__Brief__: Please output the data exactly, without omitting anything.

__Given data__:
——————

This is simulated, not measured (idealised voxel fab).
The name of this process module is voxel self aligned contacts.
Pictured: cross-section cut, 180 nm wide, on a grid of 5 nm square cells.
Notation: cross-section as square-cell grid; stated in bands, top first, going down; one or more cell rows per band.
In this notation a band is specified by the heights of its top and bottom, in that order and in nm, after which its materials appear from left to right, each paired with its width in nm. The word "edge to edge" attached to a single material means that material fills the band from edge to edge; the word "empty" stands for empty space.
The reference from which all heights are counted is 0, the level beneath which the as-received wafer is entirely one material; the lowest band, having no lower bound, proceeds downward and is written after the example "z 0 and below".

——————

__Problem solution__:
This is simulated, not measured (idealised voxel fab).
The name of this process module is voxel self aligned contacts.
Pictured: cross-section cut, 180 nm wide, on a grid of 5 nm square cells.
Notation: cross-section as square-cell grid; stated in bands, top first, going down; one or more cell rows per band.
In this notation a band is specified by the heights of its top and bottom, in that order and in nm, after which its materials appear from left to right, each paired with its width in nm. The word "edge to edge" attached to a single material means that material fills the band from edge to edge; the word "empty" stands for empty space.
The reference from which all heights are counted is 0, the level beneath which the as-received wafer is entirely one material; the lowest band, having no lower bound, proceeds downward and is written after the example "z 0 and below".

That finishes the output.